### Record extracts
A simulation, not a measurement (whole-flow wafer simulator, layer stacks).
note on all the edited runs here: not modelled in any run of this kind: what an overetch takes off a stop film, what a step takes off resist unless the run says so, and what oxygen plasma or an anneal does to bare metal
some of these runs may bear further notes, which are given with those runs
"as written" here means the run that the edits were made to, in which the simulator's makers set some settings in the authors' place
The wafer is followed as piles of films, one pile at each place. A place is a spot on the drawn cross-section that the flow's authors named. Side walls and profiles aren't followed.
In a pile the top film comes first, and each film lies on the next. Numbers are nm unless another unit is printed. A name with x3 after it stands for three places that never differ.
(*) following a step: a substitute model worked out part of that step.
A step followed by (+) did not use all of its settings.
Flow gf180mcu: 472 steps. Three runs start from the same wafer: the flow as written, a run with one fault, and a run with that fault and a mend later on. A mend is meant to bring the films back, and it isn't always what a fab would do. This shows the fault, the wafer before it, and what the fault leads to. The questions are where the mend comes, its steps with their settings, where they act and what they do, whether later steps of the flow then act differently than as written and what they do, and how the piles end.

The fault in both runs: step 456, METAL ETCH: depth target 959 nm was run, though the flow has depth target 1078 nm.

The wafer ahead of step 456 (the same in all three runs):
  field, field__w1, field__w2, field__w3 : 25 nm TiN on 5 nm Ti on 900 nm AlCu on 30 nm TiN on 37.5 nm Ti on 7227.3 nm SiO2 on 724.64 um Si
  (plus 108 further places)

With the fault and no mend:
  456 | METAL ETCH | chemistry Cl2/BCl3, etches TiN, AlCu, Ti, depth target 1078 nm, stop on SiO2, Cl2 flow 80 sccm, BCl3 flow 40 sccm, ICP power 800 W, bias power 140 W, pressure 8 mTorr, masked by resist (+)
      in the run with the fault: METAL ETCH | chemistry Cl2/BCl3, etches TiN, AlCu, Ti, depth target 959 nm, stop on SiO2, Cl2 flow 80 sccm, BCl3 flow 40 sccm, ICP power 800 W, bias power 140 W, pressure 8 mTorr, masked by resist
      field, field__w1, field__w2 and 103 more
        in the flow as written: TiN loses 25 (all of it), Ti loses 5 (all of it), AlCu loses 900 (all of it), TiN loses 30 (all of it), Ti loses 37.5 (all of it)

### Action item
A verbatim transcription is required: the first line of the listing, the line containing "The wafer ahead", and every line between them.

### Your response
A simulation, not a measurement (whole-flow wafer simulator, layer stacks).
note on all the edited runs here: not modelled in any run of this kind: what an overetch takes off a stop film, what a step takes off resist unless the run says so, and what oxygen plasma or an anneal does to bare metal
some of these runs may bear further notes, which are given with those runs
"as written" here means the run that the edits were made to, in which the simulator's makers set some settings in the authors' place
The wafer is followed as piles of films, one pile at each place. A place is a spot on the drawn cross-section that the flow's authors named. Side walls and profiles aren't followed.
In a pile the top film comes first, and each film lies on the next. Numbers are nm unless another unit is printed. A name with x3 after it stands for three places that never differ.
(*) following a step: a substitute model worked out part of that step.
A step followed by (+) did not use all of its settings.
Flow gf180mcu: 472 steps. Three runs start from the same wafer: the flow as written, a run with one fault, and a run with that fault and a mend later on. A mend is meant to bring the films back, and it isn't always what a fab would do. This shows the fault, the wafer before it, and what the fault leads to. The questions are where the mend comes, its steps with their settings, where they act and what they do, whether later steps of the flow then act differently than as written and what they do, and how the piles end.

The fault in both runs: step 456, METAL ETCH: depth target 959 nm was run, though the flow has depth target 1078 nm.

The wafer ahead of step 456 (the same in all three runs):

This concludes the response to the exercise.